Every record listed below should be copied exactly.

(SUPPLIED INFORMATION)

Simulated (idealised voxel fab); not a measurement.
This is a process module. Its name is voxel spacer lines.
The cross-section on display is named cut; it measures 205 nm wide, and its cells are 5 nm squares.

(End SUPPLIED INFORMATION)

» **WRITTEN SOLUTION**:
Simulated (idealised voxel fab); not a measurement.
This is a process module. Its name is voxel spacer lines.
The cross-section on display is named cut; it measures 205 nm wide, and its cells are 5 nm squares.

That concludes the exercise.